SOURCE MATERIAL ->
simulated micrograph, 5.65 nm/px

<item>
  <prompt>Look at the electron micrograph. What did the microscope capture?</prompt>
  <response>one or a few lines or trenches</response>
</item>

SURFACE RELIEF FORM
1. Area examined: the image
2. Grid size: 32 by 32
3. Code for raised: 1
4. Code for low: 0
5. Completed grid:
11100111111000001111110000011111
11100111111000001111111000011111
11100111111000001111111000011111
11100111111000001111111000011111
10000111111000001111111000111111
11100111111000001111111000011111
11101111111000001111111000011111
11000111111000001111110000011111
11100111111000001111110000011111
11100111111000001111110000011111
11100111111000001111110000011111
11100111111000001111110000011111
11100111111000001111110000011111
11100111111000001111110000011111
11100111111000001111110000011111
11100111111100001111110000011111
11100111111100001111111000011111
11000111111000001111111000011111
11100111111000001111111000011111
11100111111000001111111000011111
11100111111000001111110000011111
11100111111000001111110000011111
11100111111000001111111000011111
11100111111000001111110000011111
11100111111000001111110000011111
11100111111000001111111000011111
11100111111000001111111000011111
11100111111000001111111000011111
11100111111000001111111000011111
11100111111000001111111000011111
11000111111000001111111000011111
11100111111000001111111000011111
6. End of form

TASK ITEM -> Reproduce all of the records exactly.

RESPONSE AREA ->
simulated micrograph, 5.65 nm/px

<item>
  <prompt>Look at the electron micrograph. What did the microscope capture?</prompt>
  <response>one or a few lines or trenches</response>
</item>

SURFACE RELIEF FORM
1. Area examined: the image
2. Grid size: 32 by 32
3. Code for raised: 1
4. Code for low: 0
5. Completed grid:
11100111111000001111110000011111
11100111111000001111111000011111
11100111111000001111111000011111
11100111111000001111111000011111
10000111111000001111111000111111
11100111111000001111111000011111
11101111111000001111111000011111
11000111111000001111110000011111
11100111111000001111110000011111
11100111111000001111110000011111
11100111111000001111110000011111
11100111111000001111110000011111
11100111111000001111110000011111
11100111111000001111110000011111
11100111111000001111110000011111
11100111111100001111110000011111
11100111111100001111111000011111
11000111111000001111111000011111
11100111111000001111111000011111
11100111111000001111111000011111
11100111111000001111110000011111
11100111111000001111110000011111
11100111111000001111111000011111
11100111111000001111110000011111
11100111111000001111110000011111
11100111111000001111111000011111
11100111111000001111111000011111
11100111111000001111111000011111
11100111111000001111111000011111
11100111111000001111111000011111
11000111111000001111111000011111
11100111111000001111111000011111
6. End of form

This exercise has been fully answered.